> **ACTION ITEM**
Copy the first line of the material below and every later line through the line containing "start-h: the number", without any other output.

> **INFORMATION**
*** Begin section ***
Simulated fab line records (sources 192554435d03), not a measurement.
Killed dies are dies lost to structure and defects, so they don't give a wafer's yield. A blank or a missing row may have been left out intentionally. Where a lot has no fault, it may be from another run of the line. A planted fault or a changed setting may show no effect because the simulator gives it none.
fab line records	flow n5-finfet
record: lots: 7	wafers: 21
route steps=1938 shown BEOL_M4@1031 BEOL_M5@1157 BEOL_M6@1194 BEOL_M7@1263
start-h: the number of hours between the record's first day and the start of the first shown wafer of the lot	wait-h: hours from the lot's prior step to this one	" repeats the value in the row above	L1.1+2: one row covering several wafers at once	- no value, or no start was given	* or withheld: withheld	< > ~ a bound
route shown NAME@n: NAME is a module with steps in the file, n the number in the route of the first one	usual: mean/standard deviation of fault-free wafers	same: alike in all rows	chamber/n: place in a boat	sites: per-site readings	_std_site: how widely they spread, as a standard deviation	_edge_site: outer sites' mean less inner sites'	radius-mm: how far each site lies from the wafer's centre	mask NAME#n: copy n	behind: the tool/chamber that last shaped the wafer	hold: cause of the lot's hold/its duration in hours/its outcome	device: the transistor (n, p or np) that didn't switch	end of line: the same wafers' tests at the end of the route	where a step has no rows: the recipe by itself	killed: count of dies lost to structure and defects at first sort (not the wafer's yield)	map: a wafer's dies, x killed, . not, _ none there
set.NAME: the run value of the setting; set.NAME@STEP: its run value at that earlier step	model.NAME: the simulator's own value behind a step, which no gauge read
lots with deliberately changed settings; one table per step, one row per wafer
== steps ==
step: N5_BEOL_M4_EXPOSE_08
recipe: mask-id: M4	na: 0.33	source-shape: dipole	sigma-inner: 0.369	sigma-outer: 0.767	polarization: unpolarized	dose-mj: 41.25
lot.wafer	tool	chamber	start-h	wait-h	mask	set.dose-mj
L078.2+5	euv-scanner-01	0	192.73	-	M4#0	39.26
*** End section ***

> **PROBLEM SOLUTION**
Simulated fab line records (sources 192554435d03), not a measurement.
Killed dies are dies lost to structure and defects, so they don't give a wafer's yield. A blank or a missing row may have been left out intentionally. Where a lot has no fault, it may be from another run of the line. A planted fault or a changed setting may show no effect because the simulator gives it none.
fab line records	flow n5-finfet
record: lots: 7	wafers: 21
route steps=1938 shown BEOL_M4@1031 BEOL_M5@1157 BEOL_M6@1194 BEOL_M7@1263
start-h: the number of hours between the record's first day and the start of the first shown wafer of the lot	wait-h: hours from the lot's prior step to this one	" repeats the value in the row above	L1.1+2: one row covering several wafers at once	- no value, or no start was given	* or withheld: withheld	< > ~ a bound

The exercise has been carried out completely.